**Assigned task**
Beginning with the first line, please return the entries exactly through the line that contains "Notebook entry. Looked", and leave out all later lines.

**Given entries**
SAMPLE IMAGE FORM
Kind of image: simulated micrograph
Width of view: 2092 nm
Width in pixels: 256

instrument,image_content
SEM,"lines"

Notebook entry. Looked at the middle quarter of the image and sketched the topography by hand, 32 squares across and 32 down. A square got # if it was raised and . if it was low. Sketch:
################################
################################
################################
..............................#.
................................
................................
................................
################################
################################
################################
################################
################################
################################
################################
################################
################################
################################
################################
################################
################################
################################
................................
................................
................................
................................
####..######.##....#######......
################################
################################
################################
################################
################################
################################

**Written solution**
SAMPLE IMAGE FORM
Kind of image: simulated micrograph
Width of view: 2092 nm
Width in pixels: 256

instrument,image_content
SEM,"lines"

Notebook entry. Looked at the middle quarter of the image and sketched the topography by hand, 32 squares across and 32 down. A square got # if it was raised and . if it was low. Sketch:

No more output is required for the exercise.